WORK INSTRUCTION: Given the material below, output exactly the lines from the line with "Killed dies are" to the line with "step: GF_STI_THK_MEAS_30", both ends included, and no other lines.

START DATA SUPPLIED

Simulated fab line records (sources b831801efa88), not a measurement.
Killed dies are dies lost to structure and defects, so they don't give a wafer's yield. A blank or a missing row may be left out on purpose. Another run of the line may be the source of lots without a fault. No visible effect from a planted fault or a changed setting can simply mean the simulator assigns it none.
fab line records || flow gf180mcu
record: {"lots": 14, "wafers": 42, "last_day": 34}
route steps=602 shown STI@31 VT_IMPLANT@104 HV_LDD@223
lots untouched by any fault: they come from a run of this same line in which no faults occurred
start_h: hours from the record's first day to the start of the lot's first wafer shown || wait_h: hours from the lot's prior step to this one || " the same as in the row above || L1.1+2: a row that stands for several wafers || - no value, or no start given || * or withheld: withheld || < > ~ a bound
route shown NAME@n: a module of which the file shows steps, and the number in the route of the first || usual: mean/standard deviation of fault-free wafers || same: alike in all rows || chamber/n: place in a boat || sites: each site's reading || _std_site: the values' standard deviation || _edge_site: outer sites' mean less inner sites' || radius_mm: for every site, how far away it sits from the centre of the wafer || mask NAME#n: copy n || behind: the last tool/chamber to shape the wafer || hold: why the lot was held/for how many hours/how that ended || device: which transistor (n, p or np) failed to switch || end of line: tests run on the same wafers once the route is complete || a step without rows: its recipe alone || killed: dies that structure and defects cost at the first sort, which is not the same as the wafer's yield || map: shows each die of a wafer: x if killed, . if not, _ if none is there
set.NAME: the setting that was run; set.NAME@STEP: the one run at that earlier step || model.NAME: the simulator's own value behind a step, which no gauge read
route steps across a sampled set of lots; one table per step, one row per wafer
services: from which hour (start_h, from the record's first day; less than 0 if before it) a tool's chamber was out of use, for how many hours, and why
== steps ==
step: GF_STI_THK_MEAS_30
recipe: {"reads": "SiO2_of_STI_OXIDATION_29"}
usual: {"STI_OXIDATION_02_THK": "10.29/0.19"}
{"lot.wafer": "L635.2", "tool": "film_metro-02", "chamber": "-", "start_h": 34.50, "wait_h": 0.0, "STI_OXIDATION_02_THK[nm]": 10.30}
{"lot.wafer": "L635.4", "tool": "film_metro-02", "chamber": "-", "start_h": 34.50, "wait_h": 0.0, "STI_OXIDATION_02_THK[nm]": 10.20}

END DATA SUPPLIED

PROBLEM SOLUTION:
Killed dies are dies lost to structure and defects, so they don't give a wafer's yield. A blank or a missing row may be left out on purpose. Another run of the line may be the source of lots without a fault. No visible effect from a planted fault or a changed setting can simply mean the simulator assigns it none.
fab line records || flow gf180mcu
record: {"lots": 14, "wafers": 42, "last_day": 34}
route steps=602 shown STI@31 VT_IMPLANT@104 HV_LDD@223
lots untouched by any fault: they come from a run of this same line in which no faults occurred
start_h: hours from the record's first day to the start of the lot's first wafer shown || wait_h: hours from the lot's prior step to this one || " the same as in the row above || L1.1+2: a row that stands for several wafers || - no value, or no start given || * or withheld: withheld || < > ~ a bound
route shown NAME@n: a module of which the file shows steps, and the number in the route of the first || usual: mean/standard deviation of fault-free wafers || same: alike in all rows || chamber/n: place in a boat || sites: each site's reading || _std_site: the values' standard deviation || _edge_site: outer sites' mean less inner sites' || radius_mm: for every site, how far away it sits from the centre of the wafer || mask NAME#n: copy n || behind: the last tool/chamber to shape the wafer || hold: why the lot was held/for how many hours/how that ended || device: which transistor (n, p or np) failed to switch || end of line: tests run on the same wafers once the route is complete || a step without rows: its recipe alone || killed: dies that structure and defects cost at the first sort, which is not the same as the wafer's yield || map: shows each die of a wafer: x if killed, . if not, _ if none is there
set.NAME: the setting that was run; set.NAME@STEP: the one run at that earlier step || model.NAME: the simulator's own value behind a step, which no gauge read
route steps across a sampled set of lots; one table per step, one row per wafer
services: from which hour (start_h, from the record's first day; less than 0 if before it) a tool's chamber was out of use, for how many hours, and why
== steps ==
step: GF_STI_THK_MEAS_30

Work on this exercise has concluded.